### [ACTIVITY]
In the data below, find the line that contains "Run 8, day 1.917: flow" and the line that contains "Run 9, day 2.050: flow". Copy both, plus every line between them, exactly.

### [DATASET EXCERPTS]
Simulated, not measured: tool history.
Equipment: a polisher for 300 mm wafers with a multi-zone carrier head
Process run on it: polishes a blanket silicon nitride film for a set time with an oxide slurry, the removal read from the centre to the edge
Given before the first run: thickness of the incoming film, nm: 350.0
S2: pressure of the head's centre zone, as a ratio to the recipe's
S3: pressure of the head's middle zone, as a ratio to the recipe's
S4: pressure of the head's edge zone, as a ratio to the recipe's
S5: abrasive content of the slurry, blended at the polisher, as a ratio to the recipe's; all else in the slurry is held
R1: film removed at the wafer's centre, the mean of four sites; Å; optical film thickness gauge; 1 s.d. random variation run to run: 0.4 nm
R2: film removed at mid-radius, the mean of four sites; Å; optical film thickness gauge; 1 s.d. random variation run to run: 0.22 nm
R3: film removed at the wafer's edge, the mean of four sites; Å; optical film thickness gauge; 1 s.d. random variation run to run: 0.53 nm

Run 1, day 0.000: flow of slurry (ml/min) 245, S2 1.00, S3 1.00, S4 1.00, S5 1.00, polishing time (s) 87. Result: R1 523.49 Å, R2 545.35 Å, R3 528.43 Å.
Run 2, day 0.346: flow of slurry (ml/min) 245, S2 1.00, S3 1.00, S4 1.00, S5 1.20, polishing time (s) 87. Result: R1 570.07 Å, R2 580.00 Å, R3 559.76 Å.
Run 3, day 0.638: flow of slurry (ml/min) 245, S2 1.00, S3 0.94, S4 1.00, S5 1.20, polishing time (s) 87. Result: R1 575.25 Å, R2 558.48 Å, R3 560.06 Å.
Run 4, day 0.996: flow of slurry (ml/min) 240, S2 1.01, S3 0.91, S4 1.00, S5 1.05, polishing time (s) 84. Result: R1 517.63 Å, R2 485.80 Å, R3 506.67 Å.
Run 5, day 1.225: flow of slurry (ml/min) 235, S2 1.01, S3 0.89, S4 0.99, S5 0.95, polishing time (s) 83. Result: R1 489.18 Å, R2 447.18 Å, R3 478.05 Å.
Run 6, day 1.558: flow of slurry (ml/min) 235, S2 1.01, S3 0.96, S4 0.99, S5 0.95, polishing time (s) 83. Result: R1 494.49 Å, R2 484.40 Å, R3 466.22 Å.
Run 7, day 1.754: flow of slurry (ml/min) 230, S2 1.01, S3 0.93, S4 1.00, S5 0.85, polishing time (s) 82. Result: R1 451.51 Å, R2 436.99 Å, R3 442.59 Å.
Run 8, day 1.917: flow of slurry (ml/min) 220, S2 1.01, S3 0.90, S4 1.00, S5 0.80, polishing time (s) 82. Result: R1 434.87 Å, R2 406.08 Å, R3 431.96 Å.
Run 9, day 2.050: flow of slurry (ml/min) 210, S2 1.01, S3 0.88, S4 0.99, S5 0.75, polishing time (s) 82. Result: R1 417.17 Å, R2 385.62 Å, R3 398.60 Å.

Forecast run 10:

### [ANSWER BOX]
Run 8, day 1.917: flow of slurry (ml/min) 220, S2 1.01, S3 0.90, S4 1.00, S5 0.80, polishing time (s) 82. Result: R1 434.87 Å, R2 406.08 Å, R3 431.96 Å.
Run 9, day 2.050: flow of slurry (ml/min) 210, S2 1.01, S3 0.88, S4 0.99, S5 0.75, polishing time (s) 82. Result: R1 417.17 Å, R2 385.62 Å, R3 398.60 Å.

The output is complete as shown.